§ Assigned task
Go through the entries below from the first line and output each one exactly, up to and including the line with "L984 | day 11".

>>>>>
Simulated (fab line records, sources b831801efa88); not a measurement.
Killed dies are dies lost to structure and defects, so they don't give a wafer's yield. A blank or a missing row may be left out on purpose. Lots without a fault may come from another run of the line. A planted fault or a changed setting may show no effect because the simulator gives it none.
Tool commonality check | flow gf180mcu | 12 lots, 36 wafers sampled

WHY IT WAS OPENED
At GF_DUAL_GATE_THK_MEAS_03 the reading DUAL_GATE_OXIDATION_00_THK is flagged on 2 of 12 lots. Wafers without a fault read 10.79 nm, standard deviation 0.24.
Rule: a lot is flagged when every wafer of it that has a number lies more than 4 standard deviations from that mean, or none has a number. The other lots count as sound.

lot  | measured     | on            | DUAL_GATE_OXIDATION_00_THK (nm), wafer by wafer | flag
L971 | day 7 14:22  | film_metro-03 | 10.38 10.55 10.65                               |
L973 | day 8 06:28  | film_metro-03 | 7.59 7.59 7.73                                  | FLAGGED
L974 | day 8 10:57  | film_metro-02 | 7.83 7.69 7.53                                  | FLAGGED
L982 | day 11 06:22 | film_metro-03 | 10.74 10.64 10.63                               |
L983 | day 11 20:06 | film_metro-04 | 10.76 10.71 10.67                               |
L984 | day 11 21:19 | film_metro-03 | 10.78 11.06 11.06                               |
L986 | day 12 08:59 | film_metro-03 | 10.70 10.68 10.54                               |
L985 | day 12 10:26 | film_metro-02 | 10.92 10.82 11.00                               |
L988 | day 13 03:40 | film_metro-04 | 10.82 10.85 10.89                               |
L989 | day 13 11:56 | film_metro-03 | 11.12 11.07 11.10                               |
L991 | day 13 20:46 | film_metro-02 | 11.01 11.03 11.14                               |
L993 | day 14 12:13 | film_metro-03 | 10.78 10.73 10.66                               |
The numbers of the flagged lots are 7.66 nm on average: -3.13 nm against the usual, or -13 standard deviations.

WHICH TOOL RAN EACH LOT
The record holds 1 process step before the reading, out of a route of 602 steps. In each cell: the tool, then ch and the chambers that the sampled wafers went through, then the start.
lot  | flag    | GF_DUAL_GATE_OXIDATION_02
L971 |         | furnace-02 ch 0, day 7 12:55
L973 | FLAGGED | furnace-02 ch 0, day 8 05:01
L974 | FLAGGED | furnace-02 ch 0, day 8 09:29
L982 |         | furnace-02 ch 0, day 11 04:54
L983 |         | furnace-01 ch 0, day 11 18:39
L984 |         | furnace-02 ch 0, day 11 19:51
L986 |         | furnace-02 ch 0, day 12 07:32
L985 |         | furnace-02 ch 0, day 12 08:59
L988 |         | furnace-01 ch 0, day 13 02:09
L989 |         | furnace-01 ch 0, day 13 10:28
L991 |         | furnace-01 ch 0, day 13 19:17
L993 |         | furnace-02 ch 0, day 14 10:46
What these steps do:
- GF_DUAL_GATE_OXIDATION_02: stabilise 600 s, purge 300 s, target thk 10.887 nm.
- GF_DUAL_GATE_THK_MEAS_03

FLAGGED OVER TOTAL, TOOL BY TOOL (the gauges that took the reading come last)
<<<<<

§ Task response
Simulated (fab line records, sources b831801efa88); not a measurement.
Killed dies are dies lost to structure and defects, so they don't give a wafer's yield. A blank or a missing row may be left out on purpose. Lots without a fault may come from another run of the line. A planted fault or a changed setting may show no effect because the simulator gives it none.
Tool commonality check | flow gf180mcu | 12 lots, 36 wafers sampled

WHY IT WAS OPENED
At GF_DUAL_GATE_THK_MEAS_03 the reading DUAL_GATE_OXIDATION_00_THK is flagged on 2 of 12 lots. Wafers without a fault read 10.79 nm, standard deviation 0.24.
Rule: a lot is flagged when every wafer of it that has a number lies more than 4 standard deviations from that mean, or none has a number. The other lots count as sound.

lot  | measured     | on            | DUAL_GATE_OXIDATION_00_THK (nm), wafer by wafer | flag
L971 | day 7 14:22  | film_metro-03 | 10.38 10.55 10.65                               |
L973 | day 8 06:28  | film_metro-03 | 7.59 7.59 7.73                                  | FLAGGED
L974 | day 8 10:57  | film_metro-02 | 7.83 7.69 7.53                                  | FLAGGED
L982 | day 11 06:22 | film_metro-03 | 10.74 10.64 10.63                               |
L983 | day 11 20:06 | film_metro-04 | 10.76 10.71 10.67                               |
L984 | day 11 21:19 | film_metro-03 | 10.78 11.06 11.06                               |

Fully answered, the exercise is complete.